+ + +

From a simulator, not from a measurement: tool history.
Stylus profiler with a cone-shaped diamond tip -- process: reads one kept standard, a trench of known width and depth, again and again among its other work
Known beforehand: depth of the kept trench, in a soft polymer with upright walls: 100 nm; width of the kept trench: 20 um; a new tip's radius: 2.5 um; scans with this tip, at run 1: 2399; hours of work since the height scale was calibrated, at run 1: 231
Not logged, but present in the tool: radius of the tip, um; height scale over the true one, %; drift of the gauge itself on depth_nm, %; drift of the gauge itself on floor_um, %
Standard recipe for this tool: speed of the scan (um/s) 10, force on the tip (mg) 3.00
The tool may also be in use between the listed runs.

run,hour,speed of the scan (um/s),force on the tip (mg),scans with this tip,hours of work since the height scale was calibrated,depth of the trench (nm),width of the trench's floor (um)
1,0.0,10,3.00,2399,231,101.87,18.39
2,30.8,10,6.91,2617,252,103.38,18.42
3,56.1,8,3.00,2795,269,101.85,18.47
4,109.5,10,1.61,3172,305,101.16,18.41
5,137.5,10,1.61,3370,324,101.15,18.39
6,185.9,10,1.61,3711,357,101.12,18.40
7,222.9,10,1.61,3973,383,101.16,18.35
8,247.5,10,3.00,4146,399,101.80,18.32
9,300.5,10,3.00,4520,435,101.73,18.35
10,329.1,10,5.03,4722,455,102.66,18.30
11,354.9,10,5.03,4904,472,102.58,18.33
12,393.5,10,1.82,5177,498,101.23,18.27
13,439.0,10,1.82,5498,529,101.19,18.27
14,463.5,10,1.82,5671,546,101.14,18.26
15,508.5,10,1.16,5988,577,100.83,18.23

+ + +

Exercise:
Above are some records. Print them all exactly.

Exercise answer:
From a simulator, not from a measurement: tool history.
Stylus profiler with a cone-shaped diamond tip -- process: reads one kept standard, a trench of known width and depth, again and again among its other work
Known beforehand: depth of the kept trench, in a soft polymer with upright walls: 100 nm; width of the kept trench: 20 um; a new tip's radius: 2.5 um; scans with this tip, at run 1: 2399; hours of work since the height scale was calibrated, at run 1: 231
Not logged, but present in the tool: radius of the tip, um; height scale over the true one, %; drift of the gauge itself on depth_nm, %; drift of the gauge itself on floor_um, %
Standard recipe for this tool: speed of the scan (um/s) 10, force on the tip (mg) 3.00
The tool may also be in use between the listed runs.

run,hour,speed of the scan (um/s),force on the tip (mg),scans with this tip,hours of work since the height scale was calibrated,depth of the trench (nm),width of the trench's floor (um)
1,0.0,10,3.00,2399,231,101.87,18.39
2,30.8,10,6.91,2617,252,103.38,18.42
3,56.1,8,3.00,2795,269,101.85,18.47
4,109.5,10,1.61,3172,305,101.16,18.41
5,137.5,10,1.61,3370,324,101.15,18.39
6,185.9,10,1.61,3711,357,101.12,18.40
7,222.9,10,1.61,3973,383,101.16,18.35
8,247.5,10,3.00,4146,399,101.80,18.32
9,300.5,10,3.00,4520,435,101.73,18.35
10,329.1,10,5.03,4722,455,102.66,18.30
11,354.9,10,5.03,4904,472,102.58,18.33
12,393.5,10,1.82,5177,498,101.23,18.27
13,439.0,10,1.82,5498,529,101.19,18.27
14,463.5,10,1.82,5671,546,101.14,18.26
15,508.5,10,1.16,5988,577,100.83,18.23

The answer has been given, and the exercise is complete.